Reproduce all the entries beneath this sentence exactly.

################

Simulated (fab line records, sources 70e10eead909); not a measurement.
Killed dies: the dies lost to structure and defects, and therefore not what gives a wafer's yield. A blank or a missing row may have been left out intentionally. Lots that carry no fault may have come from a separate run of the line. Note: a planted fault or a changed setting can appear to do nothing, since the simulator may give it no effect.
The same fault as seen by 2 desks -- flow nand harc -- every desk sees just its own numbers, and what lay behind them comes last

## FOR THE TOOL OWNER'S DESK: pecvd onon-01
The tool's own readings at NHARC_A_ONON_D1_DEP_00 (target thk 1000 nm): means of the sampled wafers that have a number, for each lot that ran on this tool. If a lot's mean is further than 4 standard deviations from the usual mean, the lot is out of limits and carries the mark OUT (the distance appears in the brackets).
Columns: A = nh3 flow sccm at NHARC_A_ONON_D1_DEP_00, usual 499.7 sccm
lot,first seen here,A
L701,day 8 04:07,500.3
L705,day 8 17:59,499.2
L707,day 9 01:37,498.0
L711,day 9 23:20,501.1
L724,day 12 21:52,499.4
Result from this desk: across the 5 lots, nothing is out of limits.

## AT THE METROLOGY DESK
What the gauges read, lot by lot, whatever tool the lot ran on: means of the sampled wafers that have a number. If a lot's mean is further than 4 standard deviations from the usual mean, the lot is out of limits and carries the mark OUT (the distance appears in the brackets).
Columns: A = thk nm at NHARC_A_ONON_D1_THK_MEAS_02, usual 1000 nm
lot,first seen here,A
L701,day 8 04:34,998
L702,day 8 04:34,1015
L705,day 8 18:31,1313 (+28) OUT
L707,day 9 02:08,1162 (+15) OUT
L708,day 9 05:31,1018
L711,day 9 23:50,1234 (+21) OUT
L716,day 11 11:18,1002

################

*Answer box*
Simulated (fab line records, sources 70e10eead909); not a measurement.
Killed dies: the dies lost to structure and defects, and therefore not what gives a wafer's yield. A blank or a missing row may have been left out intentionally. Lots that carry no fault may have come from a separate run of the line. Note: a planted fault or a changed setting can appear to do nothing, since the simulator may give it no effect.
The same fault as seen by 2 desks -- flow nand harc -- every desk sees just its own numbers, and what lay behind them comes last

## FOR THE TOOL OWNER'S DESK: pecvd onon-01
The tool's own readings at NHARC_A_ONON_D1_DEP_00 (target thk 1000 nm): means of the sampled wafers that have a number, for each lot that ran on this tool. If a lot's mean is further than 4 standard deviations from the usual mean, the lot is out of limits and carries the mark OUT (the distance appears in the brackets).
Columns: A = nh3 flow sccm at NHARC_A_ONON_D1_DEP_00, usual 499.7 sccm
lot,first seen here,A
L701,day 8 04:07,500.3
L705,day 8 17:59,499.2
L707,day 9 01:37,498.0
L711,day 9 23:20,501.1
L724,day 12 21:52,499.4
Result from this desk: across the 5 lots, nothing is out of limits.

## AT THE METROLOGY DESK
What the gauges read, lot by lot, whatever tool the lot ran on: means of the sampled wafers that have a number. If a lot's mean is further than 4 standard deviations from the usual mean, the lot is out of limits and carries the mark OUT (the distance appears in the brackets).
Columns: A = thk nm at NHARC_A_ONON_D1_THK_MEAS_02, usual 1000 nm
lot,first seen here,A
L701,day 8 04:34,998
L702,day 8 04:34,1015
L705,day 8 18:31,1313 (+28) OUT
L707,day 9 02:08,1162 (+15) OUT
L708,day 9 05:31,1018
L711,day 9 23:50,1234 (+21) OUT
L716,day 11 11:18,1002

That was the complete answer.